- **ACTIVITY**
Please give back word for word the lines below, from the first one through the one with "S3: speed of the pad under the wafer; m/s".

- **SUPPLIED DATA**
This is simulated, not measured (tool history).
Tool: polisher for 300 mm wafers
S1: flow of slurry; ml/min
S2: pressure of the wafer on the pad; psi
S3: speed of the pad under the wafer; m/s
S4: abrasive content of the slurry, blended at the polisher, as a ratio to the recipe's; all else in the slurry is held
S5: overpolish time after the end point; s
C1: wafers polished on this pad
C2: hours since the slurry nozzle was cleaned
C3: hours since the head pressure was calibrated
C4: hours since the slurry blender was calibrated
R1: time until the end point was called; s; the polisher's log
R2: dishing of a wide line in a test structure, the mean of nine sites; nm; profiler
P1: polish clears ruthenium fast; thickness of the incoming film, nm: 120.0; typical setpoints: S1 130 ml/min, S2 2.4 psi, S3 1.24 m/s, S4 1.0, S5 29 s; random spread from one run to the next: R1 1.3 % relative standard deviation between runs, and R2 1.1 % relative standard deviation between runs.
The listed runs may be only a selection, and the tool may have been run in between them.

- **RESPONSE**
This is simulated, not measured (tool history).
Tool: polisher for 300 mm wafers
S1: flow of slurry; ml/min
S2: pressure of the wafer on the pad; psi
S3: speed of the pad under the wafer; m/s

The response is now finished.